Supplied data →
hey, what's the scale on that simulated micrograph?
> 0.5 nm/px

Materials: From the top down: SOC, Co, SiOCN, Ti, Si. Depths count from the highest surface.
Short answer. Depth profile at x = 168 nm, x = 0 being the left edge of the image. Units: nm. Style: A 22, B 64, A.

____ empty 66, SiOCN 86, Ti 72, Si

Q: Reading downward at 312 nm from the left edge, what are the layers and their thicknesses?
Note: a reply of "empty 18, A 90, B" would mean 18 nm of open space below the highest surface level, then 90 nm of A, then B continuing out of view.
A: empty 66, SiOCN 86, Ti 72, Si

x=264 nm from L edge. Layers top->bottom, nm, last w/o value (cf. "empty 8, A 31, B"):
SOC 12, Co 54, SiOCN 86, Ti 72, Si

Work request →
Begin with the first line of the listing above and write out each line exactly, ending with the line that contains "x=264 nm from".

Solution →
hey, what's the scale on that simulated micrograph?
> 0.5 nm/px

Materials: From the top down: SOC, Co, SiOCN, Ti, Si. Depths count from the highest surface.
Short answer. Depth profile at x = 168 nm, x = 0 being the left edge of the image. Units: nm. Style: A 22, B 64, A.

____ empty 66, SiOCN 86, Ti 72, Si

Q: Reading downward at 312 nm from the left edge, what are the layers and their thicknesses?
Note: a reply of "empty 18, A 90, B" would mean 18 nm of open space below the highest surface level, then 90 nm of A, then B continuing out of view.
A: empty 66, SiOCN 86, Ti 72, Si

x=264 nm from L edge. Layers top->bottom, nm, last w/o value (cf. "empty 8, A 31, B"):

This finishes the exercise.